Given information:
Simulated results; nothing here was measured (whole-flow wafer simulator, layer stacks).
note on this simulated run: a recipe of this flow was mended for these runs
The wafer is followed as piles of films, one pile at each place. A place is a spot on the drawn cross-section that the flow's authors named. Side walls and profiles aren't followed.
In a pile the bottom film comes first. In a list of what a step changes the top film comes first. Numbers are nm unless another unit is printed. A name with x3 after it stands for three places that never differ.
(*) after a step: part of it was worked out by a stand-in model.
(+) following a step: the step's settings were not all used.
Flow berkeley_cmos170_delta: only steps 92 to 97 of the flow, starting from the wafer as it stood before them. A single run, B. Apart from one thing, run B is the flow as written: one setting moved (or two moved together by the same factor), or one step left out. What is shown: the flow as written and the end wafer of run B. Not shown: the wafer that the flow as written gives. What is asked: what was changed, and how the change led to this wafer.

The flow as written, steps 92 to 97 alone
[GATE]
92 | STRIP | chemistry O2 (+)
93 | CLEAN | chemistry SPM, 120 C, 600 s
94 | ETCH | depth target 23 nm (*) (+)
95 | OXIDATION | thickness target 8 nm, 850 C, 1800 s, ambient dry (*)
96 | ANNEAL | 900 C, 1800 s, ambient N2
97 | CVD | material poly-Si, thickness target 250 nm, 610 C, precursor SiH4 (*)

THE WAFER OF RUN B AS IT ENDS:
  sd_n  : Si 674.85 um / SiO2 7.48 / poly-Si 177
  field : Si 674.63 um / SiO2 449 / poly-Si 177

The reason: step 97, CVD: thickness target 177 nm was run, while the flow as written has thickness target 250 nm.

Brief: Transcribe all of the data so that each line matches the source exactly.

Answer area:
Simulated results; nothing here was measured (whole-flow wafer simulator, layer stacks).
note on this simulated run: a recipe of this flow was mended for these runs
The wafer is followed as piles of films, one pile at each place. A place is a spot on the drawn cross-section that the flow's authors named. Side walls and profiles aren't followed.
In a pile the bottom film comes first. In a list of what a step changes the top film comes first. Numbers are nm unless another unit is printed. A name with x3 after it stands for three places that never differ.
(*) after a step: part of it was worked out by a stand-in model.
(+) following a step: the step's settings were not all used.
Flow berkeley_cmos170_delta: only steps 92 to 97 of the flow, starting from the wafer as it stood before them. A single run, B. Apart from one thing, run B is the flow as written: one setting moved (or two moved together by the same factor), or one step left out. What is shown: the flow as written and the end wafer of run B. Not shown: the wafer that the flow as written gives. What is asked: what was changed, and how the change led to this wafer.

The flow as written, steps 92 to 97 alone
[GATE]
92 | STRIP | chemistry O2 (+)
93 | CLEAN | chemistry SPM, 120 C, 600 s
94 | ETCH | depth target 23 nm (*) (+)
95 | OXIDATION | thickness target 8 nm, 850 C, 1800 s, ambient dry (*)
96 | ANNEAL | 900 C, 1800 s, ambient N2
97 | CVD | material poly-Si, thickness target 250 nm, 610 C, precursor SiH4 (*)

THE WAFER OF RUN B AS IT ENDS:
  sd_n  : Si 674.85 um / SiO2 7.48 / poly-Si 177
  field : Si 674.63 um / SiO2 449 / poly-Si 177

The reason: step 97, CVD: thickness target 177 nm was run, while the flow as written has thickness target 250 nm.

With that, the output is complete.